** Opening SOURCE MATERIAL block **

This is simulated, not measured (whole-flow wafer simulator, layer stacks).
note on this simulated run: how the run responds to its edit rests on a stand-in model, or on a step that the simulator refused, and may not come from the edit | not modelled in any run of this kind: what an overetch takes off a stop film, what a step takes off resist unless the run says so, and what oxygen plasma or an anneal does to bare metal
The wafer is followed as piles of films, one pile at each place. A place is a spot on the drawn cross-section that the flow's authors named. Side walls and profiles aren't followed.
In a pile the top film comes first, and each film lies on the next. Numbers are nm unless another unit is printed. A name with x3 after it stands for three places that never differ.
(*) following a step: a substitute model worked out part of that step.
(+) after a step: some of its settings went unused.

** Closing SOURCE MATERIAL block **

(WORK ITEM) What is needed is an exact repetition of the lines from the first line of the records through the line containing "note on this", both ends included, and nothing more.

(YOUR RESPONSE)
This is simulated, not measured (whole-flow wafer simulator, layer stacks).
note on this simulated run: how the run responds to its edit rests on a stand-in model, or on a step that the simulator refused, and may not come from the edit | not modelled in any run of this kind: what an overetch takes off a stop film, what a step takes off resist unless the run says so, and what oxygen plasma or an anneal does to bare metal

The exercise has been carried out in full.